▶ WORK INSTRUCTION: A word-for-word copy of the records below is required.

○ ○ ○ ○ ○ ○ ○
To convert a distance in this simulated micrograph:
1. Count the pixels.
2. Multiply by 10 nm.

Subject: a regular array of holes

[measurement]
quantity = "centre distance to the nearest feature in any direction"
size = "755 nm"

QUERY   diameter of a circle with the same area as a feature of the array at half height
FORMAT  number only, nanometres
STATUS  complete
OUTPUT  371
○ ○ ○ ○ ○ ○ ○

▶ WRITTEN ANSWER:
To convert a distance in this simulated micrograph:
1. Count the pixels.
2. Multiply by 10 nm.

Subject: a regular array of holes

[measurement]
quantity = "centre distance to the nearest feature in any direction"
size = "755 nm"

QUERY   diameter of a circle with the same area as a feature of the array at half height
FORMAT  number only, nanometres
STATUS  complete
OUTPUT  371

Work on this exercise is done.